WORK TASK
Take every entry below and copy it out word for word.

__________

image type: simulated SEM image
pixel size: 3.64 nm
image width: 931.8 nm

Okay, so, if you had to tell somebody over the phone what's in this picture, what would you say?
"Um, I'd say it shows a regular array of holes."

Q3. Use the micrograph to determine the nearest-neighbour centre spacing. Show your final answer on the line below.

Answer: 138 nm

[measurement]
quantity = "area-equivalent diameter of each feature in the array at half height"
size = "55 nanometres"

__________

EXERCISE RESPONSE
image type: simulated SEM image
pixel size: 3.64 nm
image width: 931.8 nm

Okay, so, if you had to tell somebody over the phone what's in this picture, what would you say?
"Um, I'd say it shows a regular array of holes."

Q3. Use the micrograph to determine the nearest-neighbour centre spacing. Show your final answer on the line below.

Answer: 138 nm

[measurement]
quantity = "area-equivalent diameter of each feature in the array at half height"
size = "55 nanometres"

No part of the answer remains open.